## Work request
Reproduce precisely the lines of the listing below, starting with the line that contains "MEASUREMENT SUMMARY" and stopping after the line that contains "The nearest-neighbour centre"; include nothing else.

##### Data excerpts
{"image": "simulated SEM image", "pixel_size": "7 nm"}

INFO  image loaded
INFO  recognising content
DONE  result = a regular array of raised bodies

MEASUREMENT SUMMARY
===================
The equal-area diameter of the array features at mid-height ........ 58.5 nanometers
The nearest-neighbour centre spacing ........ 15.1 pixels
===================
##########

## Task result
MEASUREMENT SUMMARY
===================
The equal-area diameter of the array features at mid-height ........ 58.5 nanometers
The nearest-neighbour centre spacing ........ 15.1 pixels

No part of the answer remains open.